● ● ● ●

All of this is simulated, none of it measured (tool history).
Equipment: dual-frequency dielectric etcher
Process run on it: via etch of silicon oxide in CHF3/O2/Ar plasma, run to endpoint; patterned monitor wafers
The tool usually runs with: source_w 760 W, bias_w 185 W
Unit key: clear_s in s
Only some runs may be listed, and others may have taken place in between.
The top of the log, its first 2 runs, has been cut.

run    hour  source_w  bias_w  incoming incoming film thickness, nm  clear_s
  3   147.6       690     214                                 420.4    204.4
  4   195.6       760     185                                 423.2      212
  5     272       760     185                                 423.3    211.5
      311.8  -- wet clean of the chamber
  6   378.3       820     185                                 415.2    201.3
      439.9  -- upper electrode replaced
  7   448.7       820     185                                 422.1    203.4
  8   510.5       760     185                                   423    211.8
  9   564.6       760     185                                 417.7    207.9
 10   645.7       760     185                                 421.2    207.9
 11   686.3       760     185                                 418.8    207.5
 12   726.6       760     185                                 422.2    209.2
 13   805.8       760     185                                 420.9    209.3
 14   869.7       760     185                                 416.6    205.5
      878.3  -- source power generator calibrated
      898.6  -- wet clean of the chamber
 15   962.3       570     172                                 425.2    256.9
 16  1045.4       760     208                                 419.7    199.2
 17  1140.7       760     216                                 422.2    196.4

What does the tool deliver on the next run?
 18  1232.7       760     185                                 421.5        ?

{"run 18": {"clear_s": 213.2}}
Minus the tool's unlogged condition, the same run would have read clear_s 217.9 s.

● ● ● ●

__WORK ORDER__
Restate the listing exactly, starting at its first line and ending at the line where "Unit key: clear_s in s" occurs; include both and no other lines.

__ANSWER AREA__
All of this is simulated, none of it measured (tool history).
Equipment: dual-frequency dielectric etcher
Process run on it: via etch of silicon oxide in CHF3/O2/Ar plasma, run to endpoint; patterned monitor wafers
The tool usually runs with: source_w 760 W, bias_w 185 W
Unit key: clear_s in s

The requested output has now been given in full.